→ **WORK REQUEST**:
The listing below holds a line with "Killed dies count" and a later line with "SKY_DNWELL_STRIP_08: strips in O2/N2.". Write out those two lines and every line between them, exactly, and nothing else.

→ **GIVEN ENTRIES**:
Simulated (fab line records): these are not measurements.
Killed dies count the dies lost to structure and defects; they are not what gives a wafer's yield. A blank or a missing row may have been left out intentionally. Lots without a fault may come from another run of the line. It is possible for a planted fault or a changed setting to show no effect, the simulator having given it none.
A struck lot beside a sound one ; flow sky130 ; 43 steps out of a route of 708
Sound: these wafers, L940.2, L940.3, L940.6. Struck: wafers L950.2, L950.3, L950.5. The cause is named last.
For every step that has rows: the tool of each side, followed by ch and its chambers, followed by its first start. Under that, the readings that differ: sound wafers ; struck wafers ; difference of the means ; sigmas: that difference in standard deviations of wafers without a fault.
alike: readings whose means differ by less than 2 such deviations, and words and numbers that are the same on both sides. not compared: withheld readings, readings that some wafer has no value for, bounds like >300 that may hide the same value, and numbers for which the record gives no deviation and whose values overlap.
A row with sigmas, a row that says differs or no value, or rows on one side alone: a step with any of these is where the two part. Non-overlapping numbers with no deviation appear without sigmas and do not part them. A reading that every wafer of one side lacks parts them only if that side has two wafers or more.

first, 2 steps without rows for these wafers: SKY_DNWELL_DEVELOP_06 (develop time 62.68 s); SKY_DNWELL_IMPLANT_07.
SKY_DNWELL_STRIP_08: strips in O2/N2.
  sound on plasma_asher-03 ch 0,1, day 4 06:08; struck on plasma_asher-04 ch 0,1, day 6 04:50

→ **TASK ANSWER**:
Killed dies count the dies lost to structure and defects; they are not what gives a wafer's yield. A blank or a missing row may have been left out intentionally. Lots without a fault may come from another run of the line. It is possible for a planted fault or a changed setting to show no effect, the simulator having given it none.
A struck lot beside a sound one ; flow sky130 ; 43 steps out of a route of 708
Sound: these wafers, L940.2, L940.3, L940.6. Struck: wafers L950.2, L950.3, L950.5. The cause is named last.
For every step that has rows: the tool of each side, followed by ch and its chambers, followed by its first start. Under that, the readings that differ: sound wafers ; struck wafers ; difference of the means ; sigmas: that difference in standard deviations of wafers without a fault.
alike: readings whose means differ by less than 2 such deviations, and words and numbers that are the same on both sides. not compared: withheld readings, readings that some wafer has no value for, bounds like >300 that may hide the same value, and numbers for which the record gives no deviation and whose values overlap.
A row with sigmas, a row that says differs or no value, or rows on one side alone: a step with any of these is where the two part. Non-overlapping numbers with no deviation appear without sigmas and do not part them. A reading that every wafer of one side lacks parts them only if that side has two wafers or more.

first, 2 steps without rows for these wafers: SKY_DNWELL_DEVELOP_06 (develop time 62.68 s); SKY_DNWELL_IMPLANT_07.
SKY_DNWELL_STRIP_08: strips in O2/N2.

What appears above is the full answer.